· · · · · · ·

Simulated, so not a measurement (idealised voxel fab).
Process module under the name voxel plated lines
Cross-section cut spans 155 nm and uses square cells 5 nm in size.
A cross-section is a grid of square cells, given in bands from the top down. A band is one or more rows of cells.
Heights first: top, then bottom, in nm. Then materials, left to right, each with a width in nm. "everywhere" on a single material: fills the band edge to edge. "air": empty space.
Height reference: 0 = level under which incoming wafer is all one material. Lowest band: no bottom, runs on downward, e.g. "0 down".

· · · · · · ·

- _BRIEF_: The answer must be a word-for-word reproduction of every record above.

- _EXERCISE OUTPUT_:
Simulated, so not a measurement (idealised voxel fab).
Process module under the name voxel plated lines
Cross-section cut spans 155 nm and uses square cells 5 nm in size.
A cross-section is a grid of square cells, given in bands from the top down. A band is one or more rows of cells.
Heights first: top, then bottom, in nm. Then materials, left to right, each with a width in nm. "everywhere" on a single material: fills the band edge to edge. "air": empty space.
Height reference: 0 = level under which incoming wafer is all one material. Lowest band: no bottom, runs on downward, e.g. "0 down".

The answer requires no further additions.